'''

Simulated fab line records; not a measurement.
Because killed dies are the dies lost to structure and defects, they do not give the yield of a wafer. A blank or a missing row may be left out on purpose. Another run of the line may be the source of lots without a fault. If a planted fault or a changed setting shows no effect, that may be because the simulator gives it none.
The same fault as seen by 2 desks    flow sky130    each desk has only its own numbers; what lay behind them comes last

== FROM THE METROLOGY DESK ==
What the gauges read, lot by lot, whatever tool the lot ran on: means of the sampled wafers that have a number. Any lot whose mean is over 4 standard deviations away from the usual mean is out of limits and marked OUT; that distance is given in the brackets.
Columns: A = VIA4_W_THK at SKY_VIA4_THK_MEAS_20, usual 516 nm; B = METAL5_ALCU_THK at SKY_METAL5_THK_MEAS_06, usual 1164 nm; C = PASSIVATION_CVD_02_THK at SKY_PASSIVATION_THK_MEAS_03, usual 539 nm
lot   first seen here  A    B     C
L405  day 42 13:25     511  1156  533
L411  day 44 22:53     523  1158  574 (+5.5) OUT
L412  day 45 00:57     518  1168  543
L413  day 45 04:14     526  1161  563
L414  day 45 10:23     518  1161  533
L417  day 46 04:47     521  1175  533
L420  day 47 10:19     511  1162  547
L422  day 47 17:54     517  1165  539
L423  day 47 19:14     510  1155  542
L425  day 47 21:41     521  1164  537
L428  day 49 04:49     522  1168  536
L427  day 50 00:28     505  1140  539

'''

**Exercise**.
Letter for letter, copy all of the entries above.

**Exercise answer**.
Simulated fab line records; not a measurement.
Because killed dies are the dies lost to structure and defects, they do not give the yield of a wafer. A blank or a missing row may be left out on purpose. Another run of the line may be the source of lots without a fault. If a planted fault or a changed setting shows no effect, that may be because the simulator gives it none.
The same fault as seen by 2 desks    flow sky130    each desk has only its own numbers; what lay behind them comes last

== FROM THE METROLOGY DESK ==
What the gauges read, lot by lot, whatever tool the lot ran on: means of the sampled wafers that have a number. Any lot whose mean is over 4 standard deviations away from the usual mean is out of limits and marked OUT; that distance is given in the brackets.
Columns: A = VIA4_W_THK at SKY_VIA4_THK_MEAS_20, usual 516 nm; B = METAL5_ALCU_THK at SKY_METAL5_THK_MEAS_06, usual 1164 nm; C = PASSIVATION_CVD_02_THK at SKY_PASSIVATION_THK_MEAS_03, usual 539 nm
lot   first seen here  A    B     C
L405  day 42 13:25     511  1156  533
L411  day 44 22:53     523  1158  574 (+5.5) OUT
L412  day 45 00:57     518  1168  543
L413  day 45 04:14     526  1161  563
L414  day 45 10:23     518  1161  533
L417  day 46 04:47     521  1175  533
L420  day 47 10:19     511  1162  547
L422  day 47 17:54     517  1165  539
L423  day 47 19:14     510  1155  542
L425  day 47 21:41     521  1164  537
L428  day 49 04:49     522  1168  536
L427  day 50 00:28     505  1140  539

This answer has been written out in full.